Each of the lines below must be retyped character for character.

* THE DATA *
++++

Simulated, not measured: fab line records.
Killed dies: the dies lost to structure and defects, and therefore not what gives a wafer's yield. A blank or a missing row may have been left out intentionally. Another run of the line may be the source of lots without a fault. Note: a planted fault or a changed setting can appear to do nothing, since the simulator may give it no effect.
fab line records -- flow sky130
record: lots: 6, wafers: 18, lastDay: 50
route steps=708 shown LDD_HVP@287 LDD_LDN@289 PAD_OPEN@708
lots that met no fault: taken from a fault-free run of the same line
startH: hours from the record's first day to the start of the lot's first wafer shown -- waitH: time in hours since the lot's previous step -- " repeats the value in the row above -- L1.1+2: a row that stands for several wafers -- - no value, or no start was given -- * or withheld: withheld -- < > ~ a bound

++++

* TASK RESULT *
Simulated, not measured: fab line records.
Killed dies: the dies lost to structure and defects, and therefore not what gives a wafer's yield. A blank or a missing row may have been left out intentionally. Another run of the line may be the source of lots without a fault. Note: a planted fault or a changed setting can appear to do nothing, since the simulator may give it no effect.
fab line records -- flow sky130
record: lots: 6, wafers: 18, lastDay: 50
route steps=708 shown LDD_HVP@287 LDD_LDN@289 PAD_OPEN@708
lots that met no fault: taken from a fault-free run of the same line
startH: hours from the record's first day to the start of the lot's first wafer shown -- waitH: time in hours since the lot's previous step -- " repeats the value in the row above -- L1.1+2: a row that stands for several wafers -- - no value, or no start was given -- * or withheld: withheld -- < > ~ a bound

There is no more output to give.